Work item: Everything from the first line of the records below through the line containing "For reference, the" is to be retyped exactly; leave out the rest.

Given records:
────
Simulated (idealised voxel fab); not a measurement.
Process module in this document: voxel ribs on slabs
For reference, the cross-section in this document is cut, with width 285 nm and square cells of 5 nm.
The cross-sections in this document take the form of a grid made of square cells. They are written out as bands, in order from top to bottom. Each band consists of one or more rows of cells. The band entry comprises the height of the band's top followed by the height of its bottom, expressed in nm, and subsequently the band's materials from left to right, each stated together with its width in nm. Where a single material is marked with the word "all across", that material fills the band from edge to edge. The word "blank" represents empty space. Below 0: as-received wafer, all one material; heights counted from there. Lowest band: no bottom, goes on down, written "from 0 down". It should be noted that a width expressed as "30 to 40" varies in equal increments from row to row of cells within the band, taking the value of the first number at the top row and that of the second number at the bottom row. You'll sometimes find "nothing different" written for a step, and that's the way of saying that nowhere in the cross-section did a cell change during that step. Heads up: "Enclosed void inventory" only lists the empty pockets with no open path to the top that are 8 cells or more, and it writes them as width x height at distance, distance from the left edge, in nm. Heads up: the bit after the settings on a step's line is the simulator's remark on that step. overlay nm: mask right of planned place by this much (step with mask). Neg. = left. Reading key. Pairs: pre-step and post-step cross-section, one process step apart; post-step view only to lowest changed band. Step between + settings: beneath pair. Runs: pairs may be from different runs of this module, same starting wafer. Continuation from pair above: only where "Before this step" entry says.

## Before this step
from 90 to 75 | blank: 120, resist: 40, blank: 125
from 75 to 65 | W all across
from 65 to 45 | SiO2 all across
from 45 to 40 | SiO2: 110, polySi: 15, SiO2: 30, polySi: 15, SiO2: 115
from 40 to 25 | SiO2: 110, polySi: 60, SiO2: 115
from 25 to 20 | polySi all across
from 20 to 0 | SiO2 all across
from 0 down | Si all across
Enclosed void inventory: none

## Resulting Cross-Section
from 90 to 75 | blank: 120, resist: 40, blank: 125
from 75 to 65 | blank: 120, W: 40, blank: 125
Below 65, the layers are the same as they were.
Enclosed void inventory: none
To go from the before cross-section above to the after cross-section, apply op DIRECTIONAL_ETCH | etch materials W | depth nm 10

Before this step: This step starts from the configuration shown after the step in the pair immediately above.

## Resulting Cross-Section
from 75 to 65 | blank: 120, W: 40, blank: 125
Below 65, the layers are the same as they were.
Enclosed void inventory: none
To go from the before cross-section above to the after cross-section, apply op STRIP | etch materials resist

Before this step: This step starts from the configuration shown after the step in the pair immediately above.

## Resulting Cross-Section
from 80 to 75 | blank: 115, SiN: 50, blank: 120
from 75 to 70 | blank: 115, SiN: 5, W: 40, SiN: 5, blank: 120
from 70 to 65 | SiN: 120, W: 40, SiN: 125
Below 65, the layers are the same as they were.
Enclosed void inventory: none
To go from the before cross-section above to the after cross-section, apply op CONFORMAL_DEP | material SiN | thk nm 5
────

Solution:
Simulated (idealised voxel fab); not a measurement.
Process module in this document: voxel ribs on slabs
For reference, the cross-section in this document is cut, with width 285 nm and square cells of 5 nm.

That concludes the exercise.